■ PROVIDED INFORMATION
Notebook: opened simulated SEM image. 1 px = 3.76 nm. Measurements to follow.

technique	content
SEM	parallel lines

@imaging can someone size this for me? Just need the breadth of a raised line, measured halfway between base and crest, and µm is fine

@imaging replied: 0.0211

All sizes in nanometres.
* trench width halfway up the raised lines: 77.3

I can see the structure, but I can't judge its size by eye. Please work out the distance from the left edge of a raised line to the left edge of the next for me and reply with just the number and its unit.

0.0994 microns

■ WORK TASK
Starting with the first line above and ending with the line that holds "I can see the", restate each line word for word and add nothing else.

■ EXERCISE SOLUTION
Notebook: opened simulated SEM image. 1 px = 3.76 nm. Measurements to follow.

technique	content
SEM	parallel lines

@imaging can someone size this for me? Just need the breadth of a raised line, measured halfway between base and crest, and µm is fine

@imaging replied: 0.0211

All sizes in nanometres.
* trench width halfway up the raised lines: 77.3

I can see the structure, but I can't judge its size by eye. Please work out the distance from the left edge of a raised line to the left edge of the next for me and reply with just the number and its unit.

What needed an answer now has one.